> _Action item_
The lines from the top of the listing through the one containing "the kept diode" are to be retyped exactly, with no other lines.

> _Record set_
▽

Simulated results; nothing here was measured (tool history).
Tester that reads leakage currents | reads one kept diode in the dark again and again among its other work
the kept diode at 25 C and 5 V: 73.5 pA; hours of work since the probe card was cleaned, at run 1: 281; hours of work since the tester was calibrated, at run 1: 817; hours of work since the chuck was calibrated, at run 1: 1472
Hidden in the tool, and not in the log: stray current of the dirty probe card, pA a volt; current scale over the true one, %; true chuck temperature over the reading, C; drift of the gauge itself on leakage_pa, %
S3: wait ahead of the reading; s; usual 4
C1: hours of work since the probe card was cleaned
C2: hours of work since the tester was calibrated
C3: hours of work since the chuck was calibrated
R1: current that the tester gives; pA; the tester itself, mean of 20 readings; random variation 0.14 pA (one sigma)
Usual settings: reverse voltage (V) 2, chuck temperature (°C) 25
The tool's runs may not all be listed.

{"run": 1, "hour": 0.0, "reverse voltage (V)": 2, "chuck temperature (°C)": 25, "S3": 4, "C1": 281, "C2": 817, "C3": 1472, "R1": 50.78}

△

> _Task response_
Simulated results; nothing here was measured (tool history).
Tester that reads leakage currents | reads one kept diode in the dark again and again among its other work
the kept diode at 25 C and 5 V: 73.5 pA; hours of work since the probe card was cleaned, at run 1: 281; hours of work since the tester was calibrated, at run 1: 817; hours of work since the chuck was calibrated, at run 1: 1472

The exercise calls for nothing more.